--- Dataset excerpts ---
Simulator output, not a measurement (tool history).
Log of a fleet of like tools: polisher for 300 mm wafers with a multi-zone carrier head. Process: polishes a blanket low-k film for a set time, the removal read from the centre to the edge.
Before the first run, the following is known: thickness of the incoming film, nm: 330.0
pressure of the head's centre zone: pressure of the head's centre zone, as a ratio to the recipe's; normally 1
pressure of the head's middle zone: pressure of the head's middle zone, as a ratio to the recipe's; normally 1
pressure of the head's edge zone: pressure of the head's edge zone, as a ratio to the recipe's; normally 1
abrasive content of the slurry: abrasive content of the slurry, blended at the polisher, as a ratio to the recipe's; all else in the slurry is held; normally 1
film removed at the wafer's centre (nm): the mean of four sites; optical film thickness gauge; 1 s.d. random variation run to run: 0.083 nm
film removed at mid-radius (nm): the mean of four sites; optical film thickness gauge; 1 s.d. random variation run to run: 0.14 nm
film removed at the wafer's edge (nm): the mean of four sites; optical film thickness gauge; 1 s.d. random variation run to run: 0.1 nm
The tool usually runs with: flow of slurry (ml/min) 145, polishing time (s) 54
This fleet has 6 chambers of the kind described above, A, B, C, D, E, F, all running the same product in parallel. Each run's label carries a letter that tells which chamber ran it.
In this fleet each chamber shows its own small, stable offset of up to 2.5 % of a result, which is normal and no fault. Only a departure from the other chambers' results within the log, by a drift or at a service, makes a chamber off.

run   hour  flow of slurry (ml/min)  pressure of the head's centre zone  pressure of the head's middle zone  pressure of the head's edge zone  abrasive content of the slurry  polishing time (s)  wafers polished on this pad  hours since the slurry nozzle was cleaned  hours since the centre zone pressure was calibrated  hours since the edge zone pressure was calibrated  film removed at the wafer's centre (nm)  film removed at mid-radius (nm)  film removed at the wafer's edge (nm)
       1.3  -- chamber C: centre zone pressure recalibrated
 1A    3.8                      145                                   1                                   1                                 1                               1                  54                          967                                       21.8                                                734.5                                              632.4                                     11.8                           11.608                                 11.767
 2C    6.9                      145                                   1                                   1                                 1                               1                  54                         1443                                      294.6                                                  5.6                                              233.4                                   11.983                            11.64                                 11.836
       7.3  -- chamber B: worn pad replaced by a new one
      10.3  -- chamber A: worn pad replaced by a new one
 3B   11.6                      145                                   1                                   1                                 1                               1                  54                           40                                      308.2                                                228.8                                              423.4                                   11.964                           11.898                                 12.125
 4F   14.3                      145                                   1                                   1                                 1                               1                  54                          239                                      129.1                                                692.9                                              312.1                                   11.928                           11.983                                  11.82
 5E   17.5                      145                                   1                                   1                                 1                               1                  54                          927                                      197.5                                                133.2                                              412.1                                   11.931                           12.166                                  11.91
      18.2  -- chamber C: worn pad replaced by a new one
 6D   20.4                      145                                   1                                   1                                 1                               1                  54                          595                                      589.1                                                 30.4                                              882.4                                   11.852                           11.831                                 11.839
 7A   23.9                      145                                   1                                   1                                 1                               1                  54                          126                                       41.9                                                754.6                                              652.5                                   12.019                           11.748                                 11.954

--- Activity ---
Please transcribe the records exactly from their first line through the line holding "film removed at mid-radius (nm): the", and leave out all others.

--- Exercise result ---
Simulator output, not a measurement (tool history).
Log of a fleet of like tools: polisher for 300 mm wafers with a multi-zone carrier head. Process: polishes a blanket low-k film for a set time, the removal read from the centre to the edge.
Before the first run, the following is known: thickness of the incoming film, nm: 330.0
pressure of the head's centre zone: pressure of the head's centre zone, as a ratio to the recipe's; normally 1
pressure of the head's middle zone: pressure of the head's middle zone, as a ratio to the recipe's; normally 1
pressure of the head's edge zone: pressure of the head's edge zone, as a ratio to the recipe's; normally 1
abrasive content of the slurry: abrasive content of the slurry, blended at the polisher, as a ratio to the recipe's; all else in the slurry is held; normally 1
film removed at the wafer's centre (nm): the mean of four sites; optical film thickness gauge; 1 s.d. random variation run to run: 0.083 nm
film removed at mid-radius (nm): the mean of four sites; optical film thickness gauge; 1 s.d. random variation run to run: 0.14 nm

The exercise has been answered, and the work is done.